Required action
An exact copy of all the data below is required.

(Source information begins)
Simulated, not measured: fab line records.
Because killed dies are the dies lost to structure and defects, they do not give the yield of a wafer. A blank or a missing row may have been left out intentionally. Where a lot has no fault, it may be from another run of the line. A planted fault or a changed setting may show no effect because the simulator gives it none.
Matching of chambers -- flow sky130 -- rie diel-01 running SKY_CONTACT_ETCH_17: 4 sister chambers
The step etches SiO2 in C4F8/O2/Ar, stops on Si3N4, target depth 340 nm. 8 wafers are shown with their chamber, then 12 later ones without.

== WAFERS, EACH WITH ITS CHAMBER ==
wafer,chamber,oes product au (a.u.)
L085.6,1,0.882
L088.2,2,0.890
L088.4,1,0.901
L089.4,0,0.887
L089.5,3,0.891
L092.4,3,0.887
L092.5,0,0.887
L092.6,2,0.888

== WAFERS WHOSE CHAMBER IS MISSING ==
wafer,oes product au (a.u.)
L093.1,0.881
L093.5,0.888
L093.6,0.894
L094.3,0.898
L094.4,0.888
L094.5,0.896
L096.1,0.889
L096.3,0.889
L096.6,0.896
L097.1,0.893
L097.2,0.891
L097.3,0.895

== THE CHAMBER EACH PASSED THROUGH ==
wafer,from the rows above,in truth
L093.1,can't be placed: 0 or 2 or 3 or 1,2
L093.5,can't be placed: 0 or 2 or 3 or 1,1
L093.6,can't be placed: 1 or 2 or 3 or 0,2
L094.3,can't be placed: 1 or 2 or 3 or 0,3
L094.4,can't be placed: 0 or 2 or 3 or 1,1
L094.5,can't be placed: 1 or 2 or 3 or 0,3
(Source information ends)

Result
Simulated, not measured: fab line records.
Because killed dies are the dies lost to structure and defects, they do not give the yield of a wafer. A blank or a missing row may have been left out intentionally. Where a lot has no fault, it may be from another run of the line. A planted fault or a changed setting may show no effect because the simulator gives it none.
Matching of chambers -- flow sky130 -- rie diel-01 running SKY_CONTACT_ETCH_17: 4 sister chambers
The step etches SiO2 in C4F8/O2/Ar, stops on Si3N4, target depth 340 nm. 8 wafers are shown with their chamber, then 12 later ones without.

== WAFERS, EACH WITH ITS CHAMBER ==
wafer,chamber,oes product au (a.u.)
L085.6,1,0.882
L088.2,2,0.890
L088.4,1,0.901
L089.4,0,0.887
L089.5,3,0.891
L092.4,3,0.887
L092.5,0,0.887
L092.6,2,0.888

== WAFERS WHOSE CHAMBER IS MISSING ==
wafer,oes product au (a.u.)
L093.1,0.881
L093.5,0.888
L093.6,0.894
L094.3,0.898
L094.4,0.888
L094.5,0.896
L096.1,0.889
L096.3,0.889
L096.6,0.896
L097.1,0.893
L097.2,0.891
L097.3,0.895

== THE CHAMBER EACH PASSED THROUGH ==
wafer,from the rows above,in truth
L093.1,can't be placed: 0 or 2 or 3 or 1,2
L093.5,can't be placed: 0 or 2 or 3 or 1,1
L093.6,can't be placed: 1 or 2 or 3 or 0,2
L094.3,can't be placed: 1 or 2 or 3 or 0,3
L094.4,can't be placed: 0 or 2 or 3 or 1,1
L094.5,can't be placed: 1 or 2 or 3 or 0,3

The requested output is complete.